#### Given data:
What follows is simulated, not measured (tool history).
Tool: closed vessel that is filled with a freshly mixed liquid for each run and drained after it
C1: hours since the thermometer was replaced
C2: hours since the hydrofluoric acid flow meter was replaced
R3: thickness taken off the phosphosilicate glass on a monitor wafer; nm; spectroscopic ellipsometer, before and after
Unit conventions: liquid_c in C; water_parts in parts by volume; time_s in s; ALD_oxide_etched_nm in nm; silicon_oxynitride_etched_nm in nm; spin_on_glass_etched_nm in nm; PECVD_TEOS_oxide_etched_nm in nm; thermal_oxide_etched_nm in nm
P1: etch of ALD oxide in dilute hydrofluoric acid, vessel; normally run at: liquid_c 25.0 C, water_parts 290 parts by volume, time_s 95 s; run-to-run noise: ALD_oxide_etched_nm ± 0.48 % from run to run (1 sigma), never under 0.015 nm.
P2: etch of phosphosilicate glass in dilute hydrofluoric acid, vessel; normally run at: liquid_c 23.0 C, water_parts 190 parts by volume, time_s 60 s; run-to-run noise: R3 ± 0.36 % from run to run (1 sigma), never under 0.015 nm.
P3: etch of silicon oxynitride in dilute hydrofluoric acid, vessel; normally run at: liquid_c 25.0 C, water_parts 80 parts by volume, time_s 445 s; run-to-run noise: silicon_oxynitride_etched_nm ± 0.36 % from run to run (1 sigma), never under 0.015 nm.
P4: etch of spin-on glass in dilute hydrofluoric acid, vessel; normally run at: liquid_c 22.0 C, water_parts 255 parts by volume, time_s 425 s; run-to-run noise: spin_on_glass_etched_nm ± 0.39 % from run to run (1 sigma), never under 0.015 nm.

#### Work request:
Copy out the entries in full, exactly as they appear.

#### Answer space:
What follows is simulated, not measured (tool history).
Tool: closed vessel that is filled with a freshly mixed liquid for each run and drained after it
C1: hours since the thermometer was replaced
C2: hours since the hydrofluoric acid flow meter was replaced
R3: thickness taken off the phosphosilicate glass on a monitor wafer; nm; spectroscopic ellipsometer, before and after
Unit conventions: liquid_c in C; water_parts in parts by volume; time_s in s; ALD_oxide_etched_nm in nm; silicon_oxynitride_etched_nm in nm; spin_on_glass_etched_nm in nm; PECVD_TEOS_oxide_etched_nm in nm; thermal_oxide_etched_nm in nm
P1: etch of ALD oxide in dilute hydrofluoric acid, vessel; normally run at: liquid_c 25.0 C, water_parts 290 parts by volume, time_s 95 s; run-to-run noise: ALD_oxide_etched_nm ± 0.48 % from run to run (1 sigma), never under 0.015 nm.
P2: etch of phosphosilicate glass in dilute hydrofluoric acid, vessel; normally run at: liquid_c 23.0 C, water_parts 190 parts by volume, time_s 60 s; run-to-run noise: R3 ± 0.36 % from run to run (1 sigma), never under 0.015 nm.
P3: etch of silicon oxynitride in dilute hydrofluoric acid, vessel; normally run at: liquid_c 25.0 C, water_parts 80 parts by volume, time_s 445 s; run-to-run noise: silicon_oxynitride_etched_nm ± 0.36 % from run to run (1 sigma), never under 0.015 nm.
P4: etch of spin-on glass in dilute hydrofluoric acid, vessel; normally run at: liquid_c 22.0 C, water_parts 255 parts by volume, time_s 425 s; run-to-run noise: spin_on_glass_etched_nm ± 0.39 % from run to run (1 sigma), never under 0.015 nm.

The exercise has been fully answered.